Stored data section start
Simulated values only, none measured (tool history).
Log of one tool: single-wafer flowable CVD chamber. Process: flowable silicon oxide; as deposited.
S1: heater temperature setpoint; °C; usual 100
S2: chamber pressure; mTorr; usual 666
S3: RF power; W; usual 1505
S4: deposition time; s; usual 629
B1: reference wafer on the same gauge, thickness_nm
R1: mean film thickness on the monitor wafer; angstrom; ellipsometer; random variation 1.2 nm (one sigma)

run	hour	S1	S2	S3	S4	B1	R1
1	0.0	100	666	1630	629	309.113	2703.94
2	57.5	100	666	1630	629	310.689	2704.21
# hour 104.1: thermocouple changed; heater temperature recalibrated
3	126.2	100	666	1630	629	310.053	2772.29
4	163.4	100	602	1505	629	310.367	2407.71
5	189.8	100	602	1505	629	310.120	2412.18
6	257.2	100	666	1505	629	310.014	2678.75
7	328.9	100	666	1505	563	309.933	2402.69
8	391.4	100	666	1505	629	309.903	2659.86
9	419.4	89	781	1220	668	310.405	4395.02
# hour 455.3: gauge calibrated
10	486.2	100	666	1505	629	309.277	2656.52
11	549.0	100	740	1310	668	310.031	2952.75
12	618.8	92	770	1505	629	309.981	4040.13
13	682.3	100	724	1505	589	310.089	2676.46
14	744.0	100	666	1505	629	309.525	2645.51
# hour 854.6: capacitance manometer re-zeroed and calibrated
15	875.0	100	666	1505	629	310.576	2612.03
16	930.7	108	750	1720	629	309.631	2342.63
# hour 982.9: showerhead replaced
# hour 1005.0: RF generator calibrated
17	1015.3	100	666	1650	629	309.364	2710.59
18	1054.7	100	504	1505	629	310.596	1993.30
Stored data section end

- _Task item_:
Each record needs to be duplicated exactly.

- _Response box_:
Simulated values only, none measured (tool history).
Log of one tool: single-wafer flowable CVD chamber. Process: flowable silicon oxide; as deposited.
S1: heater temperature setpoint; °C; usual 100
S2: chamber pressure; mTorr; usual 666
S3: RF power; W; usual 1505
S4: deposition time; s; usual 629
B1: reference wafer on the same gauge, thickness_nm
R1: mean film thickness on the monitor wafer; angstrom; ellipsometer; random variation 1.2 nm (one sigma)

run	hour	S1	S2	S3	S4	B1	R1
1	0.0	100	666	1630	629	309.113	2703.94
2	57.5	100	666	1630	629	310.689	2704.21
# hour 104.1: thermocouple changed; heater temperature recalibrated
3	126.2	100	666	1630	629	310.053	2772.29
4	163.4	100	602	1505	629	310.367	2407.71
5	189.8	100	602	1505	629	310.120	2412.18
6	257.2	100	666	1505	629	310.014	2678.75
7	328.9	100	666	1505	563	309.933	2402.69
8	391.4	100	666	1505	629	309.903	2659.86
9	419.4	89	781	1220	668	310.405	4395.02
# hour 455.3: gauge calibrated
10	486.2	100	666	1505	629	309.277	2656.52
11	549.0	100	740	1310	668	310.031	2952.75
12	618.8	92	770	1505	629	309.981	4040.13
13	682.3	100	724	1505	589	310.089	2676.46
14	744.0	100	666	1505	629	309.525	2645.51
# hour 854.6: capacitance manometer re-zeroed and calibrated
15	875.0	100	666	1505	629	310.576	2612.03
16	930.7	108	750	1720	629	309.631	2342.63
# hour 982.9: showerhead replaced
# hour 1005.0: RF generator calibrated
17	1015.3	100	666	1650	629	309.364	2710.59
18	1054.7	100	504	1505	629	310.596	1993.30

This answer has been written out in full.